Exercise:
Here is the task for the records below: repeat exactly the lines from the one with "R1: thickness taken" to the one with "Each chamber has", both included, and nothing else.

Data records:
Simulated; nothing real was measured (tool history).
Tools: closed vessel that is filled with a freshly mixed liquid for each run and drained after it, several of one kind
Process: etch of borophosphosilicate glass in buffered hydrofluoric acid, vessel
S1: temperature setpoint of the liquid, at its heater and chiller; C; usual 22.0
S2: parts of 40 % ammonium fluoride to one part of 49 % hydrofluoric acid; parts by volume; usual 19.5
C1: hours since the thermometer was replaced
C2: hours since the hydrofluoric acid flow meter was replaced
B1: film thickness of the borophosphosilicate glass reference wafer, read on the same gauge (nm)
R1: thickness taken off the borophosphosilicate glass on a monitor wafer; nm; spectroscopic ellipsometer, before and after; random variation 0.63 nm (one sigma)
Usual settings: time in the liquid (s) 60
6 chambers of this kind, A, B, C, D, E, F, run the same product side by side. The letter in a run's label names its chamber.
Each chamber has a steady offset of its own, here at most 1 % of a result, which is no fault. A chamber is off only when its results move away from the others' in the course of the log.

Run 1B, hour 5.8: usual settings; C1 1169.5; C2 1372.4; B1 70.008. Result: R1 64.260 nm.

Written solution:
R1: thickness taken off the borophosphosilicate glass on a monitor wafer; nm; spectroscopic ellipsometer, before and after; random variation 0.63 nm (one sigma)
Usual settings: time in the liquid (s) 60
6 chambers of this kind, A, B, C, D, E, F, run the same product side by side. The letter in a run's label names its chamber.
Each chamber has a steady offset of its own, here at most 1 % of a result, which is no fault. A chamber is off only when its results move away from the others' in the course of the log.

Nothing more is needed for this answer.